#### Exercise
Please copy out the entries until you have copied the line that contains "3 op DIRECTIONAL_DEP", beginning with the first line.

==*==

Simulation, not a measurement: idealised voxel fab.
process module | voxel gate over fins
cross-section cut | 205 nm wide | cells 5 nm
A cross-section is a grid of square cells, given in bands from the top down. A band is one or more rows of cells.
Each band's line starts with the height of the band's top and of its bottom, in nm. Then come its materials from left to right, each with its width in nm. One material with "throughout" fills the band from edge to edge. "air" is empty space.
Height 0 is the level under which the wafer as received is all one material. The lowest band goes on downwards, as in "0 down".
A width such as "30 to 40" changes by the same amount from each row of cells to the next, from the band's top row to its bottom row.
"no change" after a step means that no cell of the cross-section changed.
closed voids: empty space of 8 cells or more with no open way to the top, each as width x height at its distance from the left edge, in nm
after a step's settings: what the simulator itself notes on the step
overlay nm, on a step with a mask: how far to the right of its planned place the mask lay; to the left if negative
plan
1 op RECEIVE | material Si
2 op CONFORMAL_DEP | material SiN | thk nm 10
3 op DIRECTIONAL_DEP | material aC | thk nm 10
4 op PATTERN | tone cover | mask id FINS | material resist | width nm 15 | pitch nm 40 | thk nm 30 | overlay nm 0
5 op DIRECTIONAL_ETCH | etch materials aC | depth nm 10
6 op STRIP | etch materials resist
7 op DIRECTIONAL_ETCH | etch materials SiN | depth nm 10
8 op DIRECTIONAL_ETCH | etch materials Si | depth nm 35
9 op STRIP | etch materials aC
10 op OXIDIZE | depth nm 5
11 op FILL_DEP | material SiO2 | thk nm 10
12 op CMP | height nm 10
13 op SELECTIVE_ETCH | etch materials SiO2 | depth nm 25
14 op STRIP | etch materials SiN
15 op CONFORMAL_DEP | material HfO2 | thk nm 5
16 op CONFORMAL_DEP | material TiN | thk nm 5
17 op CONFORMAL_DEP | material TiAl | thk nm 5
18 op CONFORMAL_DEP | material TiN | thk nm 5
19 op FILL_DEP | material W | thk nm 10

==*==

#### Task answer
Simulation, not a measurement: idealised voxel fab.
process module | voxel gate over fins
cross-section cut | 205 nm wide | cells 5 nm
A cross-section is a grid of square cells, given in bands from the top down. A band is one or more rows of cells.
Each band's line starts with the height of the band's top and of its bottom, in nm. Then come its materials from left to right, each with its width in nm. One material with "throughout" fills the band from edge to edge. "air" is empty space.
Height 0 is the level under which the wafer as received is all one material. The lowest band goes on downwards, as in "0 down".
A width such as "30 to 40" changes by the same amount from each row of cells to the next, from the band's top row to its bottom row.
"no change" after a step means that no cell of the cross-section changed.
closed voids: empty space of 8 cells or more with no open way to the top, each as width x height at its distance from the left edge, in nm
after a step's settings: what the simulator itself notes on the step
overlay nm, on a step with a mask: how far to the right of its planned place the mask lay; to the left if negative
plan
1 op RECEIVE | material Si
2 op CONFORMAL_DEP | material SiN | thk nm 10
3 op DIRECTIONAL_DEP | material aC | thk nm 10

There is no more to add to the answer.